**Assignment:** What you return must be every line from the beginning of the data through the line holding "time until the end point was called (s): 110.38", unchanged.

*****

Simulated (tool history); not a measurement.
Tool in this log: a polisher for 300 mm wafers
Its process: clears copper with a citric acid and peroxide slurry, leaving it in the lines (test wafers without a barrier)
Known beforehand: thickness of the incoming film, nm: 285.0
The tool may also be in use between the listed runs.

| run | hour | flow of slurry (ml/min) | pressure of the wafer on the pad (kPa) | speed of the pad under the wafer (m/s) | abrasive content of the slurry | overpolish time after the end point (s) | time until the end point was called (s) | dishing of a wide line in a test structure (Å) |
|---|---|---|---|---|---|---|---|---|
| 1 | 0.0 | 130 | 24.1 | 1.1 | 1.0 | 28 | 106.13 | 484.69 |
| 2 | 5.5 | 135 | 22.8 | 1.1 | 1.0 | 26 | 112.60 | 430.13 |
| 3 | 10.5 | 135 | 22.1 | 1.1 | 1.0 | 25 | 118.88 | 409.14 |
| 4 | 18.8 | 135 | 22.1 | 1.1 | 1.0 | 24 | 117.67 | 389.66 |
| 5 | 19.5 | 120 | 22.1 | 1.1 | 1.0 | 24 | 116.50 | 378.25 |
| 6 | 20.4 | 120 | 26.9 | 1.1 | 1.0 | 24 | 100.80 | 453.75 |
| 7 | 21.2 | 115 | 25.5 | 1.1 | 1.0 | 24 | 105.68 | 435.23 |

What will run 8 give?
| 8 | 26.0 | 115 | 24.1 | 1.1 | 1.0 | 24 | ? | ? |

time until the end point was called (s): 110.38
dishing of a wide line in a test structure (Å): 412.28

*****

**Written answer:**
Simulated (tool history); not a measurement.
Tool in this log: a polisher for 300 mm wafers
Its process: clears copper with a citric acid and peroxide slurry, leaving it in the lines (test wafers without a barrier)
Known beforehand: thickness of the incoming film, nm: 285.0
The tool may also be in use between the listed runs.

| run | hour | flow of slurry (ml/min) | pressure of the wafer on the pad (kPa) | speed of the pad under the wafer (m/s) | abrasive content of the slurry | overpolish time after the end point (s) | time until the end point was called (s) | dishing of a wide line in a test structure (Å) |
|---|---|---|---|---|---|---|---|---|
| 1 | 0.0 | 130 | 24.1 | 1.1 | 1.0 | 28 | 106.13 | 484.69 |
| 2 | 5.5 | 135 | 22.8 | 1.1 | 1.0 | 26 | 112.60 | 430.13 |
| 3 | 10.5 | 135 | 22.1 | 1.1 | 1.0 | 25 | 118.88 | 409.14 |
| 4 | 18.8 | 135 | 22.1 | 1.1 | 1.0 | 24 | 117.67 | 389.66 |
| 5 | 19.5 | 120 | 22.1 | 1.1 | 1.0 | 24 | 116.50 | 378.25 |
| 6 | 20.4 | 120 | 26.9 | 1.1 | 1.0 | 24 | 100.80 | 453.75 |
| 7 | 21.2 | 115 | 25.5 | 1.1 | 1.0 | 24 | 105.68 | 435.23 |

What will run 8 give?
| 8 | 26.0 | 115 | 24.1 | 1.1 | 1.0 | 24 | ? | ? |

time until the end point was called (s): 110.38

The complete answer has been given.